**Activity:**
Please return, with no alterations, the lines below from the very first through the one that contains "The simulator leaves".

**Data under study:**
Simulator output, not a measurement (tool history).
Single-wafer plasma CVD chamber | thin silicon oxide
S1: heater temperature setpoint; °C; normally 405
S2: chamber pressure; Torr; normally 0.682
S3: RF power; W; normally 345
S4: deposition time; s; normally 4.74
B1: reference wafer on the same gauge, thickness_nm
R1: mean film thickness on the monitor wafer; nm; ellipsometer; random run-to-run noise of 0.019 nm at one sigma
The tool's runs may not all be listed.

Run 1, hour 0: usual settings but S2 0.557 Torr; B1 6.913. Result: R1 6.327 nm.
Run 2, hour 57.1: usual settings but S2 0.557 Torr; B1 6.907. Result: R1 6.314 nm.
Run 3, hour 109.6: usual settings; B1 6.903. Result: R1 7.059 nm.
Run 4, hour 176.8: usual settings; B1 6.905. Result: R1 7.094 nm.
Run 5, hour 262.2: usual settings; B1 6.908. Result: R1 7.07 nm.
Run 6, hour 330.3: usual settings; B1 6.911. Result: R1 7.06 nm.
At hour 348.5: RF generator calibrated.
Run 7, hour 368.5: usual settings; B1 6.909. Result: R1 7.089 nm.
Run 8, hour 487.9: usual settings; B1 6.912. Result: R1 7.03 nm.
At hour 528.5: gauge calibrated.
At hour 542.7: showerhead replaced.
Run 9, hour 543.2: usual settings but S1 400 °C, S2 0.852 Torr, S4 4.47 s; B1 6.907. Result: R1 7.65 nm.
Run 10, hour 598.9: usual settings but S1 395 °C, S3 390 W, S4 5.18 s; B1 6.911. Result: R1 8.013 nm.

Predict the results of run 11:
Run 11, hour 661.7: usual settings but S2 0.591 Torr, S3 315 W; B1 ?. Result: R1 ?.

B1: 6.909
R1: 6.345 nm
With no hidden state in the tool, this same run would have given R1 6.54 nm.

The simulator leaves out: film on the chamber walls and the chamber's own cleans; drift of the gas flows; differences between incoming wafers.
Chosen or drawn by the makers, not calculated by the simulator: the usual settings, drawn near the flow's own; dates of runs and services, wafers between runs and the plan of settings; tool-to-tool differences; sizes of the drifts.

**Your response:**
Simulator output, not a measurement (tool history).
Single-wafer plasma CVD chamber | thin silicon oxide
S1: heater temperature setpoint; °C; normally 405
S2: chamber pressure; Torr; normally 0.682
S3: RF power; W; normally 345
S4: deposition time; s; normally 4.74
B1: reference wafer on the same gauge, thickness_nm
R1: mean film thickness on the monitor wafer; nm; ellipsometer; random run-to-run noise of 0.019 nm at one sigma
The tool's runs may not all be listed.

Run 1, hour 0: usual settings but S2 0.557 Torr; B1 6.913. Result: R1 6.327 nm.
Run 2, hour 57.1: usual settings but S2 0.557 Torr; B1 6.907. Result: R1 6.314 nm.
Run 3, hour 109.6: usual settings; B1 6.903. Result: R1 7.059 nm.
Run 4, hour 176.8: usual settings; B1 6.905. Result: R1 7.094 nm.
Run 5, hour 262.2: usual settings; B1 6.908. Result: R1 7.07 nm.
Run 6, hour 330.3: usual settings; B1 6.911. Result: R1 7.06 nm.
At hour 348.5: RF generator calibrated.
Run 7, hour 368.5: usual settings; B1 6.909. Result: R1 7.089 nm.
Run 8, hour 487.9: usual settings; B1 6.912. Result: R1 7.03 nm.
At hour 528.5: gauge calibrated.
At hour 542.7: showerhead replaced.
Run 9, hour 543.2: usual settings but S1 400 °C, S2 0.852 Torr, S4 4.47 s; B1 6.907. Result: R1 7.65 nm.
Run 10, hour 598.9: usual settings but S1 395 °C, S3 390 W, S4 5.18 s; B1 6.911. Result: R1 8.013 nm.

Predict the results of run 11:
Run 11, hour 661.7: usual settings but S2 0.591 Torr, S3 315 W; B1 ?. Result: R1 ?.

B1: 6.909
R1: 6.345 nm
With no hidden state in the tool, this same run would have given R1 6.54 nm.

The simulator leaves out: film on the chamber walls and the chamber's own cleans; drift of the gas flows; differences between incoming wafers.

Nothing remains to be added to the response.